◆ DATA SUPPLIED:
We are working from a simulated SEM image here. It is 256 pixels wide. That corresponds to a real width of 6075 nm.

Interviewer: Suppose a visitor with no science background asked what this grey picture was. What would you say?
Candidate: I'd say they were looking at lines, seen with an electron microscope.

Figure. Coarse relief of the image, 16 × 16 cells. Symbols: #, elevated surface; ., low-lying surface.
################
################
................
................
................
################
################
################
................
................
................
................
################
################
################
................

◆ WORK REQUEST: Word for word, repeat the data from its first line through the line with "Candidate: I'd say", including both of those lines and no others.

◆ EXPECTED ANSWER:
We are working from a simulated SEM image here. It is 256 pixels wide. That corresponds to a real width of 6075 nm.

Interviewer: Suppose a visitor with no science background asked what this grey picture was. What would you say?
Candidate: I'd say they were looking at lines, seen with an electron microscope.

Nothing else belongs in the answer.